Work task:
Repeat, exactly and completely, the entries shown underneath.

** Opening Provided information block **
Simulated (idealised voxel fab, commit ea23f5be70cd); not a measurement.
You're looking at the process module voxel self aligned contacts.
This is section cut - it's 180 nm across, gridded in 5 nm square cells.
** Closing Provided information block **

Problem solution:
Simulated (idealised voxel fab, commit ea23f5be70cd); not a measurement.
You're looking at the process module voxel self aligned contacts.
This is section cut - it's 180 nm across, gridded in 5 nm square cells.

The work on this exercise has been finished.